### Activity
Could you set down exactly the lines in the records below between the line holding "route steps=602 shown" and the line holding "startH: the number", inclusive?

### Source material
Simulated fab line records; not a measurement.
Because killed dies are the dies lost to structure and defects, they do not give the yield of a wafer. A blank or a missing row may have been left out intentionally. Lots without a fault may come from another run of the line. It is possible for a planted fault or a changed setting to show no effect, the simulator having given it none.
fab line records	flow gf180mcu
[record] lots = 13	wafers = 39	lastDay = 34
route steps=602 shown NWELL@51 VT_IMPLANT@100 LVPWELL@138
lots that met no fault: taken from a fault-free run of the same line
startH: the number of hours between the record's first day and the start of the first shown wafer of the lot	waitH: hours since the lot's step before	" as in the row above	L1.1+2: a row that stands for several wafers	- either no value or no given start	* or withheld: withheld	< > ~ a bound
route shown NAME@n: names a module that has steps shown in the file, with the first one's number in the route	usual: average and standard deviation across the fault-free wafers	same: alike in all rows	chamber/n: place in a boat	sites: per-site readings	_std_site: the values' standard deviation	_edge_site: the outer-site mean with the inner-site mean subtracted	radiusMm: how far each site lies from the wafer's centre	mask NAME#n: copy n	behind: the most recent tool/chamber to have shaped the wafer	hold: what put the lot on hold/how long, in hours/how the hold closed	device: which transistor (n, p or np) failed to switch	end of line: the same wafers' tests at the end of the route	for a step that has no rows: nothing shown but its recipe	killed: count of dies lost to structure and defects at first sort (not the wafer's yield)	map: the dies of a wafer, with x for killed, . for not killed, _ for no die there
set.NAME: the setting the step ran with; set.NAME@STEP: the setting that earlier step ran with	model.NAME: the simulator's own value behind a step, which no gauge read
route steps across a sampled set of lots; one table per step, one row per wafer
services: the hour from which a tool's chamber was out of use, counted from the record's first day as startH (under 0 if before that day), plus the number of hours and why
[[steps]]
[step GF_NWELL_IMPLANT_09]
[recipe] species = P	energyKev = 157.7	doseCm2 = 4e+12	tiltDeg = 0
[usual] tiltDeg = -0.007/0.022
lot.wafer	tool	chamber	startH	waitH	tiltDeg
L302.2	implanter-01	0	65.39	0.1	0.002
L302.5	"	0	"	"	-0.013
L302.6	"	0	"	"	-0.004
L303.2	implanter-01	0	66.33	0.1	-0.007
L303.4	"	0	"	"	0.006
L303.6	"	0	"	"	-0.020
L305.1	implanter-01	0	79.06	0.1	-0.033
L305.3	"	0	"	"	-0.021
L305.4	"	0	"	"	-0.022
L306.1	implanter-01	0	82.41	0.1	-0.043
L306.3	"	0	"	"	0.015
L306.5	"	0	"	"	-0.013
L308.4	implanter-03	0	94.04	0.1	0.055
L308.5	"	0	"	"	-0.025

### Exercise answer
route steps=602 shown NWELL@51 VT_IMPLANT@100 LVPWELL@138
lots that met no fault: taken from a fault-free run of the same line
startH: the number of hours between the record's first day and the start of the first shown wafer of the lot	waitH: hours since the lot's step before	" as in the row above	L1.1+2: a row that stands for several wafers	- either no value or no given start	* or withheld: withheld	< > ~ a bound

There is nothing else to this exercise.